▶ ASSIGNED TASK
The answer must repeat each line of the material exactly.

▶ DATA EXTRACTS
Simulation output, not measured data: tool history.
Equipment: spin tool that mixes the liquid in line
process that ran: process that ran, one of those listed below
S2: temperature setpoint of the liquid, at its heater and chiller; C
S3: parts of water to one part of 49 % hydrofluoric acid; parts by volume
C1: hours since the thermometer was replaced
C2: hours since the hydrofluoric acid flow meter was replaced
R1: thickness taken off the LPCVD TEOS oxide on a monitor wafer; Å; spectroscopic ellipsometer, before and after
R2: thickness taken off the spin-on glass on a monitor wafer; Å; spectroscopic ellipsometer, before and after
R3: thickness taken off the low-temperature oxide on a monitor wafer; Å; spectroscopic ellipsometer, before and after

▶ EXERCISE SOLUTION
Simulation output, not measured data: tool history.
Equipment: spin tool that mixes the liquid in line
process that ran: process that ran, one of those listed below
S2: temperature setpoint of the liquid, at its heater and chiller; C
S3: parts of water to one part of 49 % hydrofluoric acid; parts by volume
C1: hours since the thermometer was replaced
C2: hours since the hydrofluoric acid flow meter was replaced
R1: thickness taken off the LPCVD TEOS oxide on a monitor wafer; Å; spectroscopic ellipsometer, before and after
R2: thickness taken off the spin-on glass on a monitor wafer; Å; spectroscopic ellipsometer, before and after
R3: thickness taken off the low-temperature oxide on a monitor wafer; Å; spectroscopic ellipsometer, before and after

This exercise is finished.